### [ACTIVITY]
Restate the records below word for word.

### [DATASET]
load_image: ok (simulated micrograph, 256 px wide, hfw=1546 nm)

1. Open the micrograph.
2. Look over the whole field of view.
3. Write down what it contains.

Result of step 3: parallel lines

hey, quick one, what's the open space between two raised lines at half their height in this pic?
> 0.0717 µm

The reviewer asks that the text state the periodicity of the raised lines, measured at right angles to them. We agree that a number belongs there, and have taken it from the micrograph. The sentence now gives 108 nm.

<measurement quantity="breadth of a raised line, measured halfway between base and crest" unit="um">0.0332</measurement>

### [RESPONSE BOX]
load_image: ok (simulated micrograph, 256 px wide, hfw=1546 nm)

1. Open the micrograph.
2. Look over the whole field of view.
3. Write down what it contains.

Result of step 3: parallel lines

hey, quick one, what's the open space between two raised lines at half their height in this pic?
> 0.0717 µm

The reviewer asks that the text state the periodicity of the raised lines, measured at right angles to them. We agree that a number belongs there, and have taken it from the micrograph. The sentence now gives 108 nm.

<measurement quantity="breadth of a raised line, measured halfway between base and crest" unit="um">0.0332</measurement>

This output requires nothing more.